§ §

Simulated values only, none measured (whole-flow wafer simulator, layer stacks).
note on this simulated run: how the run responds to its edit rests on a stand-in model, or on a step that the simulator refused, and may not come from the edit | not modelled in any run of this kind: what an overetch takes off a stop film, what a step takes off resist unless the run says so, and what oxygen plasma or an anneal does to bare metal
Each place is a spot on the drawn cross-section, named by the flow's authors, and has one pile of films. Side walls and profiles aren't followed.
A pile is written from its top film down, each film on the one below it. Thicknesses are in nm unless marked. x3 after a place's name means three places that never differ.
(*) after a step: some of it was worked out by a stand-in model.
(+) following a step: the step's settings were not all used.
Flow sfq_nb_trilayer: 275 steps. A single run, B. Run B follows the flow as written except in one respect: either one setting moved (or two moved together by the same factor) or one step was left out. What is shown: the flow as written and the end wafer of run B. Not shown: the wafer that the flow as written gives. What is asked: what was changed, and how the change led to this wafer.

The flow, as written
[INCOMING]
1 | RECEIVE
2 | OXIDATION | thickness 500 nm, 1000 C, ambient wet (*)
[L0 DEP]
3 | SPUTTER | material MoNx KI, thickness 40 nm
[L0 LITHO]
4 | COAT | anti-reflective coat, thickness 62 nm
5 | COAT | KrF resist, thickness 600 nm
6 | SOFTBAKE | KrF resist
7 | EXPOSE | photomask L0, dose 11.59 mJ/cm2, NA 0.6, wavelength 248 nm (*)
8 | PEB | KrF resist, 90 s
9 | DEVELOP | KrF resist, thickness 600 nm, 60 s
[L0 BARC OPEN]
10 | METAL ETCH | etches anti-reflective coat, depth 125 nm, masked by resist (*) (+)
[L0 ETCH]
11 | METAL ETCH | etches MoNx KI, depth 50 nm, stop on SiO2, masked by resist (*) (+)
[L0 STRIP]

§ §

Look above for the line containing "9 | DEVELOP". Output from there through the line containing "11 | METAL ETCH", exactly and inclusively.

9 | DEVELOP | KrF resist, thickness 600 nm, 60 s
[L0 BARC OPEN]
10 | METAL ETCH | etches anti-reflective coat, depth 125 nm, masked by resist (*) (+)
[L0 ETCH]
11 | METAL ETCH | etches MoNx KI, depth 50 nm, stop on SiO2, masked by resist (*) (+)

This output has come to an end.